- Work order: Reproduce the data below line by line, from its first line to the line with "note on this", both included, and nothing past that point.

- Source material:
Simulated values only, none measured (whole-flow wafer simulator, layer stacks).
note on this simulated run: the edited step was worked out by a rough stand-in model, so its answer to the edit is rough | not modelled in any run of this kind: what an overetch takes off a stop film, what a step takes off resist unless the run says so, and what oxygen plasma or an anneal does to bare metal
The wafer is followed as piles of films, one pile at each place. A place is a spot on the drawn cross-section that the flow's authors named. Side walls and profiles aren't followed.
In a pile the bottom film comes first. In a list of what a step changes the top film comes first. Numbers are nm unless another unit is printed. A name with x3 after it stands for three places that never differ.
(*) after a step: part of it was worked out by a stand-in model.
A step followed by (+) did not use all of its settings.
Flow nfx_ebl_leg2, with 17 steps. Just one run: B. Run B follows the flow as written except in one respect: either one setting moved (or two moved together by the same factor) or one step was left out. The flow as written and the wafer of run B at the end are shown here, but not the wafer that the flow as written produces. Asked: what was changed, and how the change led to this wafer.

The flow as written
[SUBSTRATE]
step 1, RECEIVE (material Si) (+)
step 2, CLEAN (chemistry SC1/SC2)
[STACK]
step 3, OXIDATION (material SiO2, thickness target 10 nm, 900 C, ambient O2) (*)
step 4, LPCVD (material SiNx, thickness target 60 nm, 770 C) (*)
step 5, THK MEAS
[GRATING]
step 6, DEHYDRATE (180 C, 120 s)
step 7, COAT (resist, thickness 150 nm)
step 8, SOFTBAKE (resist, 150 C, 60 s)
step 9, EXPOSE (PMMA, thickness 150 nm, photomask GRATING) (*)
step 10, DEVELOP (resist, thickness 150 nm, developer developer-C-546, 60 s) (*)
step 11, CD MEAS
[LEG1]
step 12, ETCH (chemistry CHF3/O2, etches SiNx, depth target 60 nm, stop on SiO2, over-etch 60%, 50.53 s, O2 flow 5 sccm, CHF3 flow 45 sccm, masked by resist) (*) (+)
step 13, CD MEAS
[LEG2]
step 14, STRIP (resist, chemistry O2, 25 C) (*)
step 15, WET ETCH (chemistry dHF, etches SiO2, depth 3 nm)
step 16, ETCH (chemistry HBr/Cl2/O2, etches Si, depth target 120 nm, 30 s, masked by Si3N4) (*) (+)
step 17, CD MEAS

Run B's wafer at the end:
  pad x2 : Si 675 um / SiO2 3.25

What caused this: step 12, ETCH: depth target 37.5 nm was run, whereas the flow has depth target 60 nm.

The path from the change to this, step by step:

- Task response:
Simulated values only, none measured (whole-flow wafer simulator, layer stacks).
note on this simulated run: the edited step was worked out by a rough stand-in model, so its answer to the edit is rough | not modelled in any run of this kind: what an overetch takes off a stop film, what a step takes off resist unless the run says so, and what oxygen plasma or an anneal does to bare metal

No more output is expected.